Data ::
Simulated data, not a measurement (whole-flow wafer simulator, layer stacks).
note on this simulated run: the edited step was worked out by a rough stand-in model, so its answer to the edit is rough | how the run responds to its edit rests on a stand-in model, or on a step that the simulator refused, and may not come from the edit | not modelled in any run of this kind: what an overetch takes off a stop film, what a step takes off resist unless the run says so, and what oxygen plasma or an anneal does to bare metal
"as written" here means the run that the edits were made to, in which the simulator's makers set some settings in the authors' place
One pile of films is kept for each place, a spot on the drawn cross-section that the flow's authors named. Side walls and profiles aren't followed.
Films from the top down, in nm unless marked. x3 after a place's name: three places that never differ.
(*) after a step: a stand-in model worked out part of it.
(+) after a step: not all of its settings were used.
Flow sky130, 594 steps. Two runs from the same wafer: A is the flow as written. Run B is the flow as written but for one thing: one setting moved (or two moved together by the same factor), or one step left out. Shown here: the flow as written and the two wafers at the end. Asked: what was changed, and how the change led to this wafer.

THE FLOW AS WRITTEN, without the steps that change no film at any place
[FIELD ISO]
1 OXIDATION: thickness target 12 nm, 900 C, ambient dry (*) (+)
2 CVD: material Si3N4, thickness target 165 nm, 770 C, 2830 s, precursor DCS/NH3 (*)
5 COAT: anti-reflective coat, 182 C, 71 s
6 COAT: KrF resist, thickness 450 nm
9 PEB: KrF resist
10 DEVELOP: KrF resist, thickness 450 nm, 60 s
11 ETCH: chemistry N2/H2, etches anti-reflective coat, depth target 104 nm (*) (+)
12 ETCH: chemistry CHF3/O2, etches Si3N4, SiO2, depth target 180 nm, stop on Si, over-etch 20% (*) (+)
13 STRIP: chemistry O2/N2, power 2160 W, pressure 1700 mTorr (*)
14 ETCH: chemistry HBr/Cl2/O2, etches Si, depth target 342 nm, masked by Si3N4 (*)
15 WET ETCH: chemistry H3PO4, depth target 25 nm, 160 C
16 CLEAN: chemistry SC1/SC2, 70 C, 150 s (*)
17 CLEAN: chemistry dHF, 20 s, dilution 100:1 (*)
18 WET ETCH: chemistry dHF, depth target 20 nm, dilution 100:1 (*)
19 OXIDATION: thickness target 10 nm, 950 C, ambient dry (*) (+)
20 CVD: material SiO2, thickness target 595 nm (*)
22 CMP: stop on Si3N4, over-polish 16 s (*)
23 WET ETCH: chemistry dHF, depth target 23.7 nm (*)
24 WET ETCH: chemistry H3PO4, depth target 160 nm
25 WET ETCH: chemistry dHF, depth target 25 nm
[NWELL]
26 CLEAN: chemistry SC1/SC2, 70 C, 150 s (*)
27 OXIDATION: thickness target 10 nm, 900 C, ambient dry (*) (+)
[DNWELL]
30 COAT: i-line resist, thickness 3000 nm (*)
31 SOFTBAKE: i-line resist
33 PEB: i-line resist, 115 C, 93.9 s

Task item :: Take the lines from the first line of the listing up to and including the line with "19 OXIDATION: thickness" and give them again exactly.

Exercise result ::
Simulated data, not a measurement (whole-flow wafer simulator, layer stacks).
note on this simulated run: the edited step was worked out by a rough stand-in model, so its answer to the edit is rough | how the run responds to its edit rests on a stand-in model, or on a step that the simulator refused, and may not come from the edit | not modelled in any run of this kind: what an overetch takes off a stop film, what a step takes off resist unless the run says so, and what oxygen plasma or an anneal does to bare metal
"as written" here means the run that the edits were made to, in which the simulator's makers set some settings in the authors' place
One pile of films is kept for each place, a spot on the drawn cross-section that the flow's authors named. Side walls and profiles aren't followed.
Films from the top down, in nm unless marked. x3 after a place's name: three places that never differ.
(*) after a step: a stand-in model worked out part of it.
(+) after a step: not all of its settings were used.
Flow sky130, 594 steps. Two runs from the same wafer: A is the flow as written. Run B is the flow as written but for one thing: one setting moved (or two moved together by the same factor), or one step left out. Shown here: the flow as written and the two wafers at the end. Asked: what was changed, and how the change led to this wafer.

THE FLOW AS WRITTEN, without the steps that change no film at any place
[FIELD ISO]
1 OXIDATION: thickness target 12 nm, 900 C, ambient dry (*) (+)
2 CVD: material Si3N4, thickness target 165 nm, 770 C, 2830 s, precursor DCS/NH3 (*)
5 COAT: anti-reflective coat, 182 C, 71 s
6 COAT: KrF resist, thickness 450 nm
9 PEB: KrF resist
10 DEVELOP: KrF resist, thickness 450 nm, 60 s
11 ETCH: chemistry N2/H2, etches anti-reflective coat, depth target 104 nm (*) (+)
12 ETCH: chemistry CHF3/O2, etches Si3N4, SiO2, depth target 180 nm, stop on Si, over-etch 20% (*) (+)
13 STRIP: chemistry O2/N2, power 2160 W, pressure 1700 mTorr (*)
14 ETCH: chemistry HBr/Cl2/O2, etches Si, depth target 342 nm, masked by Si3N4 (*)
15 WET ETCH: chemistry H3PO4, depth target 25 nm, 160 C
16 CLEAN: chemistry SC1/SC2, 70 C, 150 s (*)
17 CLEAN: chemistry dHF, 20 s, dilution 100:1 (*)
18 WET ETCH: chemistry dHF, depth target 20 nm, dilution 100:1 (*)
19 OXIDATION: thickness target 10 nm, 950 C, ambient dry (*) (+)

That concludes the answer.